Every line of the material should be output exactly as written.

── Material provided ──
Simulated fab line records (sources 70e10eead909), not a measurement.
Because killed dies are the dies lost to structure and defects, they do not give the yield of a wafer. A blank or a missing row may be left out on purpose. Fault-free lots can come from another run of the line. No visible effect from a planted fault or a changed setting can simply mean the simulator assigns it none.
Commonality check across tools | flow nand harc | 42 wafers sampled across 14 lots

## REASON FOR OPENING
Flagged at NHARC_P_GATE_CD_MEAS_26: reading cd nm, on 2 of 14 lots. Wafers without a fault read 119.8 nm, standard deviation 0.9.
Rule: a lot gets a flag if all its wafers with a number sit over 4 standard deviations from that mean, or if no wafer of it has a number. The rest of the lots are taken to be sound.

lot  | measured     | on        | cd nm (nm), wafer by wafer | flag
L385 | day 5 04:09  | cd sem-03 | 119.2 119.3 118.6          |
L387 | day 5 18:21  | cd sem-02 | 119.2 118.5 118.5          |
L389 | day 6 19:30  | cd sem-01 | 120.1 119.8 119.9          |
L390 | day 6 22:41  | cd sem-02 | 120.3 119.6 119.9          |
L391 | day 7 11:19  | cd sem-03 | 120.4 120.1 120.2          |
───

### Exercise output
Simulated fab line records (sources 70e10eead909), not a measurement.
Because killed dies are the dies lost to structure and defects, they do not give the yield of a wafer. A blank or a missing row may be left out on purpose. Fault-free lots can come from another run of the line. No visible effect from a planted fault or a changed setting can simply mean the simulator assigns it none.
Commonality check across tools | flow nand harc | 42 wafers sampled across 14 lots

## REASON FOR OPENING
Flagged at NHARC_P_GATE_CD_MEAS_26: reading cd nm, on 2 of 14 lots. Wafers without a fault read 119.8 nm, standard deviation 0.9.
Rule: a lot gets a flag if all its wafers with a number sit over 4 standard deviations from that mean, or if no wafer of it has a number. The rest of the lots are taken to be sound.

lot  | measured     | on        | cd nm (nm), wafer by wafer | flag
L385 | day 5 04:09  | cd sem-03 | 119.2 119.3 118.6          |
L387 | day 5 18:21  | cd sem-02 | 119.2 118.5 118.5          |
L389 | day 6 19:30  | cd sem-01 | 120.1 119.8 119.9          |
L390 | day 6 22:41  | cd sem-02 | 120.3 119.6 119.9          |
L391 | day 7 11:19  | cd sem-03 | 120.4 120.1 120.2          |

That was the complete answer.